Work order
Output the material exactly, line by line.

Input data
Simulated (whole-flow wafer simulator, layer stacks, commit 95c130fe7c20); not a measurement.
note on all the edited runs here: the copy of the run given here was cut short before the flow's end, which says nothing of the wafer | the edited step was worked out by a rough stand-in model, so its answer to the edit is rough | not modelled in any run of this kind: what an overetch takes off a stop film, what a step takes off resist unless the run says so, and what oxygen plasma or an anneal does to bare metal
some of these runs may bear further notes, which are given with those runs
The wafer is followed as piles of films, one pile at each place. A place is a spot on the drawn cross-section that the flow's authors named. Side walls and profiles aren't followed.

Exercise solution
Simulated (whole-flow wafer simulator, layer stacks, commit 95c130fe7c20); not a measurement.
note on all the edited runs here: the copy of the run given here was cut short before the flow's end, which says nothing of the wafer | the edited step was worked out by a rough stand-in model, so its answer to the edit is rough | not modelled in any run of this kind: what an overetch takes off a stop film, what a step takes off resist unless the run says so, and what oxygen plasma or an anneal does to bare metal
some of these runs may bear further notes, which are given with those runs
The wafer is followed as piles of films, one pile at each place. A place is a spot on the drawn cross-section that the flow's authors named. Side walls and profiles aren't followed.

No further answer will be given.